> Brief: Every line of the data is to be output verbatim.

-=-=-=-=-
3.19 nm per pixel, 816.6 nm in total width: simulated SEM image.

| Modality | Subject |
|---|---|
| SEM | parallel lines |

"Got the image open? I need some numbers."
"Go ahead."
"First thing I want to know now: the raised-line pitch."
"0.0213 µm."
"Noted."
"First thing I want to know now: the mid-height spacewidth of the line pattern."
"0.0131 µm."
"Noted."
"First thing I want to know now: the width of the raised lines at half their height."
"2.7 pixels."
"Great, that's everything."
-=-=-=-=-

> Task answer:
3.19 nm per pixel, 816.6 nm in total width: simulated SEM image.

| Modality | Subject |
|---|---|
| SEM | parallel lines |

"Got the image open? I need some numbers."
"Go ahead."
"First thing I want to know now: the raised-line pitch."
"0.0213 µm."
"Noted."
"First thing I want to know now: the mid-height spacewidth of the line pattern."
"0.0131 µm."
"Noted."
"First thing I want to know now: the width of the raised lines at half their height."
"2.7 pixels."
"Great, that's everything."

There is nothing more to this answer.